Top of SUPPLIED ENTRIES
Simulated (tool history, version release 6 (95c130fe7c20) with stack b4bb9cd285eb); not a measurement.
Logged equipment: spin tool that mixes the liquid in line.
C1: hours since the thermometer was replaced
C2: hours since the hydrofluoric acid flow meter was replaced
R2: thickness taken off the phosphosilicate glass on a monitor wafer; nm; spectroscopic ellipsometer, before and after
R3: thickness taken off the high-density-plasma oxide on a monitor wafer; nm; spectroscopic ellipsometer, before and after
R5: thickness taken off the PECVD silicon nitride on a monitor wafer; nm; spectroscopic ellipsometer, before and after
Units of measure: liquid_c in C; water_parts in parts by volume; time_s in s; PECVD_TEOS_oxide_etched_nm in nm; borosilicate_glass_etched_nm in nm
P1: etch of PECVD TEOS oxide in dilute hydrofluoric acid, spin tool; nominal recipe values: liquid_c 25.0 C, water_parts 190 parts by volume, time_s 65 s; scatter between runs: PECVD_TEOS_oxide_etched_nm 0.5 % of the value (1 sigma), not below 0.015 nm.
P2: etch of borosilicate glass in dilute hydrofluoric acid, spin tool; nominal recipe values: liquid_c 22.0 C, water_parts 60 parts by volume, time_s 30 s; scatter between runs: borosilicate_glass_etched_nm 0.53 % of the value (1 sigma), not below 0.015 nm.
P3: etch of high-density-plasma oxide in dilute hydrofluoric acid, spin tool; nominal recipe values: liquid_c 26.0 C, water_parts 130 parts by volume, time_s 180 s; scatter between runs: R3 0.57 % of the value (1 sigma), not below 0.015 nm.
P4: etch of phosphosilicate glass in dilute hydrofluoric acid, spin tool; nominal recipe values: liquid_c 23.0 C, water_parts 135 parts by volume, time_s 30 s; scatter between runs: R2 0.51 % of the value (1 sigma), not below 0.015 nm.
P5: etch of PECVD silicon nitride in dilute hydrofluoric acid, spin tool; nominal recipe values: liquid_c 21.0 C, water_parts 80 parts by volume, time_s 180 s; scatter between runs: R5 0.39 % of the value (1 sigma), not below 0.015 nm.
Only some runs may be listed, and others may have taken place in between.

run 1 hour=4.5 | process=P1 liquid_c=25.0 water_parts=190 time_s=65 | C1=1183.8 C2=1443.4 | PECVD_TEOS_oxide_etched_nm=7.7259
Bottom of SUPPLIED ENTRIES

**WORK INSTRUCTION:**
Please give back, exactly as it stands above, the stretch from the line with "C1: hours since the thermometer was replaced" through the line with "R3: thickness taken", and no line outside it.

**EXERCISE RESULT:**
C1: hours since the thermometer was replaced
C2: hours since the hydrofluoric acid flow meter was replaced
R2: thickness taken off the phosphosilicate glass on a monitor wafer; nm; spectroscopic ellipsometer, before and after
R3: thickness taken off the high-density-plasma oxide on a monitor wafer; nm; spectroscopic ellipsometer, before and after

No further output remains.